Assigned task:
Write out all of the records, keeping each one exactly as written.

====
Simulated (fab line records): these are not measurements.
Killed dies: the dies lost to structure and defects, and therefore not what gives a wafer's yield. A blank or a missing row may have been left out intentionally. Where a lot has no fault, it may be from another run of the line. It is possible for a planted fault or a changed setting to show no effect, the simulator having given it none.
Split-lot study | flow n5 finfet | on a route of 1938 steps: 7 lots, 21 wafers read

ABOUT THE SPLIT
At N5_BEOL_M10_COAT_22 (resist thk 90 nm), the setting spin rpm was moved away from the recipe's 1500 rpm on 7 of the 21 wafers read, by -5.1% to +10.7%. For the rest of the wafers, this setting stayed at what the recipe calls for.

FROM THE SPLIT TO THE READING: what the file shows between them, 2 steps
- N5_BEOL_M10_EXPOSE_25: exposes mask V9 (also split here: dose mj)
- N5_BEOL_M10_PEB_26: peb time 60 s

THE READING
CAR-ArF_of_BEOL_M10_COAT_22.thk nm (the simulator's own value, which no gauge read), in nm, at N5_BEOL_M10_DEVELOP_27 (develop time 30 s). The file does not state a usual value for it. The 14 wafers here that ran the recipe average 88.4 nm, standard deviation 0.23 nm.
====

Solution:
Simulated (fab line records): these are not measurements.
Killed dies: the dies lost to structure and defects, and therefore not what gives a wafer's yield. A blank or a missing row may have been left out intentionally. Where a lot has no fault, it may be from another run of the line. It is possible for a planted fault or a changed setting to show no effect, the simulator having given it none.
Split-lot study | flow n5 finfet | on a route of 1938 steps: 7 lots, 21 wafers read

ABOUT THE SPLIT
At N5_BEOL_M10_COAT_22 (resist thk 90 nm), the setting spin rpm was moved away from the recipe's 1500 rpm on 7 of the 21 wafers read, by -5.1% to +10.7%. For the rest of the wafers, this setting stayed at what the recipe calls for.

FROM THE SPLIT TO THE READING: what the file shows between them, 2 steps
- N5_BEOL_M10_EXPOSE_25: exposes mask V9 (also split here: dose mj)
- N5_BEOL_M10_PEB_26: peb time 60 s

THE READING
CAR-ArF_of_BEOL_M10_COAT_22.thk nm (the simulator's own value, which no gauge read), in nm, at N5_BEOL_M10_DEVELOP_27 (develop time 30 s). The file does not state a usual value for it. The 14 wafers here that ran the recipe average 88.4 nm, standard deviation 0.23 nm.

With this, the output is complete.